┌─ Supplied entries

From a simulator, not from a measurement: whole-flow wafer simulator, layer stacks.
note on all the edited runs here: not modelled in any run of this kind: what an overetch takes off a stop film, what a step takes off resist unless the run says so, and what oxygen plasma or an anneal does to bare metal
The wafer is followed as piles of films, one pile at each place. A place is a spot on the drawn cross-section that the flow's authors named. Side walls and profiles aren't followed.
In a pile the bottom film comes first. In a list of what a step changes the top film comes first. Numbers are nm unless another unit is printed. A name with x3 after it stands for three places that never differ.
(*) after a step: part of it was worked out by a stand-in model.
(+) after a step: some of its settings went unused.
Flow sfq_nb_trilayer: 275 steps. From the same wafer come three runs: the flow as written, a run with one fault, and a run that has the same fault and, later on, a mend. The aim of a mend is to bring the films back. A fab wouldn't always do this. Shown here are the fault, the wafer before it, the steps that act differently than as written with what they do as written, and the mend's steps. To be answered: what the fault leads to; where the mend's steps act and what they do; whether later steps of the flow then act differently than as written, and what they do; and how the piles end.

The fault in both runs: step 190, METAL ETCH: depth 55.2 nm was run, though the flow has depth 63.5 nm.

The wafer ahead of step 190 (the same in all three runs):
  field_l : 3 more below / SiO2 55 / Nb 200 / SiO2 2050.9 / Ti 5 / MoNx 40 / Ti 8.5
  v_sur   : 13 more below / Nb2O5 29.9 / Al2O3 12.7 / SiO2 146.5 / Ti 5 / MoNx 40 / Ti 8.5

└─

▸ Action item
Only an exact transcription of all the entries will do.

▸ Task result
From a simulator, not from a measurement: whole-flow wafer simulator, layer stacks.
note on all the edited runs here: not modelled in any run of this kind: what an overetch takes off a stop film, what a step takes off resist unless the run says so, and what oxygen plasma or an anneal does to bare metal
The wafer is followed as piles of films, one pile at each place. A place is a spot on the drawn cross-section that the flow's authors named. Side walls and profiles aren't followed.
In a pile the bottom film comes first. In a list of what a step changes the top film comes first. Numbers are nm unless another unit is printed. A name with x3 after it stands for three places that never differ.
(*) after a step: part of it was worked out by a stand-in model.
(+) after a step: some of its settings went unused.
Flow sfq_nb_trilayer: 275 steps. From the same wafer come three runs: the flow as written, a run with one fault, and a run that has the same fault and, later on, a mend. The aim of a mend is to bring the films back. A fab wouldn't always do this. Shown here are the fault, the wafer before it, the steps that act differently than as written with what they do as written, and the mend's steps. To be answered: what the fault leads to; where the mend's steps act and what they do; whether later steps of the flow then act differently than as written, and what they do; and how the piles end.

The fault in both runs: step 190, METAL ETCH: depth 55.2 nm was run, though the flow has depth 63.5 nm.

The wafer ahead of step 190 (the same in all three runs):
  field_l : 3 more below / SiO2 55 / Nb 200 / SiO2 2050.9 / Ti 5 / MoNx 40 / Ti 8.5
  v_sur   : 13 more below / Nb2O5 29.9 / Al2O3 12.7 / SiO2 146.5 / Ti 5 / MoNx 40 / Ti 8.5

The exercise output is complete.